§ **Assignment**: Given the entries below, copy each of them out exactly.

§ **Given data**:
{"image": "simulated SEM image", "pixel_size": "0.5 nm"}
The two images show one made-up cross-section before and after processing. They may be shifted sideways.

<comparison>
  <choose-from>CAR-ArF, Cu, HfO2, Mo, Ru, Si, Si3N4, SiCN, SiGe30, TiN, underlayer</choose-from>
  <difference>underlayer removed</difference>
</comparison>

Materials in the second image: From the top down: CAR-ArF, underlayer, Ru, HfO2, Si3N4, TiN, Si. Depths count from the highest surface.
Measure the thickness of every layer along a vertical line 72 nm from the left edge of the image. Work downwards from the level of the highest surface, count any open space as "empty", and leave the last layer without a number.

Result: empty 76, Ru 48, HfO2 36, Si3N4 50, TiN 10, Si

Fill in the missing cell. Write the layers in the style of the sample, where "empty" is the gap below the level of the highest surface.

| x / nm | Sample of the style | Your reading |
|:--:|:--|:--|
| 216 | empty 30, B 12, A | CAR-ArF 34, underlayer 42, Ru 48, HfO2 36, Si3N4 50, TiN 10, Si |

§ **Exercise output**:
{"image": "simulated SEM image", "pixel_size": "0.5 nm"}
The two images show one made-up cross-section before and after processing. They may be shifted sideways.

<comparison>
  <choose-from>CAR-ArF, Cu, HfO2, Mo, Ru, Si, Si3N4, SiCN, SiGe30, TiN, underlayer</choose-from>
  <difference>underlayer removed</difference>
</comparison>

Materials in the second image: From the top down: CAR-ArF, underlayer, Ru, HfO2, Si3N4, TiN, Si. Depths count from the highest surface.
Measure the thickness of every layer along a vertical line 72 nm from the left edge of the image. Work downwards from the level of the highest surface, count any open space as "empty", and leave the last layer without a number.

Result: empty 76, Ru 48, HfO2 36, Si3N4 50, TiN 10, Si

Fill in the missing cell. Write the layers in the style of the sample, where "empty" is the gap below the level of the highest surface.

| x / nm | Sample of the style | Your reading |
|:--:|:--|:--|
| 216 | empty 30, B 12, A | CAR-ArF 34, underlayer 42, Ru 48, HfO2 36, Si3N4 50, TiN 10, Si |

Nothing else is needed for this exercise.